## [Information supplied]
=======

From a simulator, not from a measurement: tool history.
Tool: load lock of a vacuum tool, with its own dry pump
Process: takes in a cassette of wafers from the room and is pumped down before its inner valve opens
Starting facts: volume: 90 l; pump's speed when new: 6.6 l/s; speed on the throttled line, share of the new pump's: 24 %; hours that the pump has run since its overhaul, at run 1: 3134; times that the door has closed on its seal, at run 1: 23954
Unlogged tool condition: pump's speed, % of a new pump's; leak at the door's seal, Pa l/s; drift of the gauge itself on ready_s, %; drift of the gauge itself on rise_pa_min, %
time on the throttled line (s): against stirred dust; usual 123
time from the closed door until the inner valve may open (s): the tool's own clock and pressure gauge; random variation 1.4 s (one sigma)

=======

## [Assigned task]
From the first line to the last, please write out the entries exactly.

## [Task output]
From a simulator, not from a measurement: tool history.
Tool: load lock of a vacuum tool, with its own dry pump
Process: takes in a cassette of wafers from the room and is pumped down before its inner valve opens
Starting facts: volume: 90 l; pump's speed when new: 6.6 l/s; speed on the throttled line, share of the new pump's: 24 %; hours that the pump has run since its overhaul, at run 1: 3134; times that the door has closed on its seal, at run 1: 23954
Unlogged tool condition: pump's speed, % of a new pump's; leak at the door's seal, Pa l/s; drift of the gauge itself on ready_s, %; drift of the gauge itself on rise_pa_min, %
time on the throttled line (s): against stirred dust; usual 123
time from the closed door until the inner valve may open (s): the tool's own clock and pressure gauge; random variation 1.4 s (one sigma)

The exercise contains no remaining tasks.